Work instruction: From the first line through the one containing "Write your rows", restate the listing word for word, and give no other lines.

#### Provided records ####

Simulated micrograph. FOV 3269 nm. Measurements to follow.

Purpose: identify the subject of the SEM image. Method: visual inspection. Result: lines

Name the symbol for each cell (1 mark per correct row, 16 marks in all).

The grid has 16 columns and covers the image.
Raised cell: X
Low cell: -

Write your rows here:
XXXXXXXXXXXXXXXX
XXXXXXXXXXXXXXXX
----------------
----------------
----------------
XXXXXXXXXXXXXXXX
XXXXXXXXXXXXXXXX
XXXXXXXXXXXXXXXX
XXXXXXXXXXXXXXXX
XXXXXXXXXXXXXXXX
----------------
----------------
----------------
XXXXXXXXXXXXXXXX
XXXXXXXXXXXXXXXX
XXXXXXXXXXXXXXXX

####

Written solution:
Simulated micrograph. FOV 3269 nm. Measurements to follow.

Purpose: identify the subject of the SEM image. Method: visual inspection. Result: lines

Name the symbol for each cell (1 mark per correct row, 16 marks in all).

The grid has 16 columns and covers the image.
Raised cell: X
Low cell: -

Write your rows here:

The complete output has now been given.